%%

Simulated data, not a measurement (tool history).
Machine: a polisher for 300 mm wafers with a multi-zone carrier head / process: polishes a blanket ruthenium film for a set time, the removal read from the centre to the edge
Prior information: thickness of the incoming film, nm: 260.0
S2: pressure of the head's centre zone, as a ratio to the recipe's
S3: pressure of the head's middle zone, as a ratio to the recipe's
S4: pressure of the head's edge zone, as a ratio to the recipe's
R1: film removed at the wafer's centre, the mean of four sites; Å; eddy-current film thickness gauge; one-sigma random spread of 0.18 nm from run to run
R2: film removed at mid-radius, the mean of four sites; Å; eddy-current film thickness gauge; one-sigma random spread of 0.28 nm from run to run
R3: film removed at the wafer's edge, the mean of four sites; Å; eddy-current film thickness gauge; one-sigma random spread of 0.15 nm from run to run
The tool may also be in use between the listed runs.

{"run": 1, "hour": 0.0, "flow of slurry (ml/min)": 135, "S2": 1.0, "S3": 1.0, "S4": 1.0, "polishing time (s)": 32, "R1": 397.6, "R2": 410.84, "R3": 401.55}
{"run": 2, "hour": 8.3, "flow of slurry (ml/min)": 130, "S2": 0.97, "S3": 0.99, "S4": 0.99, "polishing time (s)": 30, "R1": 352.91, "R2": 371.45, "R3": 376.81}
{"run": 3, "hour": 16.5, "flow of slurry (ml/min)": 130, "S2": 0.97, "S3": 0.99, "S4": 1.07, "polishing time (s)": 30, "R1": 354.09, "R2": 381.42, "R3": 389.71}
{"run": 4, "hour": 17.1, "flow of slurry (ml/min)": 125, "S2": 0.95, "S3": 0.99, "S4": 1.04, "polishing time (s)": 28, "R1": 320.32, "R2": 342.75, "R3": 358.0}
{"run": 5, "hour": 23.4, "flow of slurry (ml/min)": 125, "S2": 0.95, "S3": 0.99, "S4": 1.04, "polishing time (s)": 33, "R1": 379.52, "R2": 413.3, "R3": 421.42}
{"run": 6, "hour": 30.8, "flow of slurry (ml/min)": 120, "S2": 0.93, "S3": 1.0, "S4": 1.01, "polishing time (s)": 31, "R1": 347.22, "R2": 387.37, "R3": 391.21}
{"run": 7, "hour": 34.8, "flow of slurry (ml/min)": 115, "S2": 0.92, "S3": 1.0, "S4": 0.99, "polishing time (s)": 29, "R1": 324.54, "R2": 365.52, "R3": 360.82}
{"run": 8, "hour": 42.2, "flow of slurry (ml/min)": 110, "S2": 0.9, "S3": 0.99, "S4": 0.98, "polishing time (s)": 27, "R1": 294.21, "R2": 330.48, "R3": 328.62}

%%

● **Assigned task**
Nothing but an exact copy of the lines from the first one above through the line holding "R1: film removed" should be returned.

● **Your solution**
Simulated data, not a measurement (tool history).
Machine: a polisher for 300 mm wafers with a multi-zone carrier head / process: polishes a blanket ruthenium film for a set time, the removal read from the centre to the edge
Prior information: thickness of the incoming film, nm: 260.0
S2: pressure of the head's centre zone, as a ratio to the recipe's
S3: pressure of the head's middle zone, as a ratio to the recipe's
S4: pressure of the head's edge zone, as a ratio to the recipe's
R1: film removed at the wafer's centre, the mean of four sites; Å; eddy-current film thickness gauge; one-sigma random spread of 0.18 nm from run to run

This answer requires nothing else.